## Requirement
Copy the entries below in full, keeping them exactly as they are.

## Records shown
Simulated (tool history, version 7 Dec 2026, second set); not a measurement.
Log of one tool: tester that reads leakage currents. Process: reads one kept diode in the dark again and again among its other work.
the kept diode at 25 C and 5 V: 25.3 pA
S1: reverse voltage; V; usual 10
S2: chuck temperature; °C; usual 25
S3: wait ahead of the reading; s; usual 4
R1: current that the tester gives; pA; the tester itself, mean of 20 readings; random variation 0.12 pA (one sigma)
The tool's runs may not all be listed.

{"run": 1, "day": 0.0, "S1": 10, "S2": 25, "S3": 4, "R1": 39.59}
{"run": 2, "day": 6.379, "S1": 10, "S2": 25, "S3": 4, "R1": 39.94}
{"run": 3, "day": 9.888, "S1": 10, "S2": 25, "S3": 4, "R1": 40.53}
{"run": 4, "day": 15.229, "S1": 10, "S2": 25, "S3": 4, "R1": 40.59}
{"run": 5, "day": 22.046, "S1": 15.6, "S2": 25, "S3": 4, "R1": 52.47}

## Written reply
Simulated (tool history, version 7 Dec 2026, second set); not a measurement.
Log of one tool: tester that reads leakage currents. Process: reads one kept diode in the dark again and again among its other work.
the kept diode at 25 C and 5 V: 25.3 pA
S1: reverse voltage; V; usual 10
S2: chuck temperature; °C; usual 25
S3: wait ahead of the reading; s; usual 4
R1: current that the tester gives; pA; the tester itself, mean of 20 readings; random variation 0.12 pA (one sigma)
The tool's runs may not all be listed.

{"run": 1, "day": 0.0, "S1": 10, "S2": 25, "S3": 4, "R1": 39.59}
{"run": 2, "day": 6.379, "S1": 10, "S2": 25, "S3": 4, "R1": 39.94}
{"run": 3, "day": 9.888, "S1": 10, "S2": 25, "S3": 4, "R1": 40.53}
{"run": 4, "day": 15.229, "S1": 10, "S2": 25, "S3": 4, "R1": 40.59}
{"run": 5, "day": 22.046, "S1": 15.6, "S2": 25, "S3": 4, "R1": 52.47}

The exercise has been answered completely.